Information provided:
--------------------
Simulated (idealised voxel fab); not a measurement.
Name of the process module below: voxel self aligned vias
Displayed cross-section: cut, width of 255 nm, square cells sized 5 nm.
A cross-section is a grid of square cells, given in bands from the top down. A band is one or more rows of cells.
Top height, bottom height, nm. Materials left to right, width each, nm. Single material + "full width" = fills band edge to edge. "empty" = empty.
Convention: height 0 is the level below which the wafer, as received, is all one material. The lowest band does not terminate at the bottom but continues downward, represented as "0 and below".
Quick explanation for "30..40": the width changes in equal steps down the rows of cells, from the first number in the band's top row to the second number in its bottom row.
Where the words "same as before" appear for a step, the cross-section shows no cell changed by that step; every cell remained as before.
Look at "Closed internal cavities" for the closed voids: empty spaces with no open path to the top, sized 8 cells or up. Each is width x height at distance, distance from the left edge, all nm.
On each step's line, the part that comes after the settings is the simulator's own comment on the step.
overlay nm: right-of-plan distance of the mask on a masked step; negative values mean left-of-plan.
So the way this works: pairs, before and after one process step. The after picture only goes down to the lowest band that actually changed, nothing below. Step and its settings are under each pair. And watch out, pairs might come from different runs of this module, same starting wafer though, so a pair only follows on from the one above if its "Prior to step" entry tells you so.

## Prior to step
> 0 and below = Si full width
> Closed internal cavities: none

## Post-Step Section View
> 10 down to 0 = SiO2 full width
--------------------

Quote the data in full, keeping each word unchanged.

Your solution:
Simulated (idealised voxel fab); not a measurement.
Name of the process module below: voxel self aligned vias
Displayed cross-section: cut, width of 255 nm, square cells sized 5 nm.
A cross-section is a grid of square cells, given in bands from the top down. A band is one or more rows of cells.
Top height, bottom height, nm. Materials left to right, width each, nm. Single material + "full width" = fills band edge to edge. "empty" = empty.
Convention: height 0 is the level below which the wafer, as received, is all one material. The lowest band does not terminate at the bottom but continues downward, represented as "0 and below".
Quick explanation for "30..40": the width changes in equal steps down the rows of cells, from the first number in the band's top row to the second number in its bottom row.
Where the words "same as before" appear for a step, the cross-section shows no cell changed by that step; every cell remained as before.
Look at "Closed internal cavities" for the closed voids: empty spaces with no open path to the top, sized 8 cells or up. Each is width x height at distance, distance from the left edge, all nm.
On each step's line, the part that comes after the settings is the simulator's own comment on the step.
overlay nm: right-of-plan distance of the mask on a masked step; negative values mean left-of-plan.
So the way this works: pairs, before and after one process step. The after picture only goes down to the lowest band that actually changed, nothing below. Step and its settings are under each pair. And watch out, pairs might come from different runs of this module, same starting wafer though, so a pair only follows on from the one above if its "Prior to step" entry tells you so.

## Prior to step
> 0 and below = Si full width
> Closed internal cavities: none

## Post-Step Section View
> 10 down to 0 = SiO2 full width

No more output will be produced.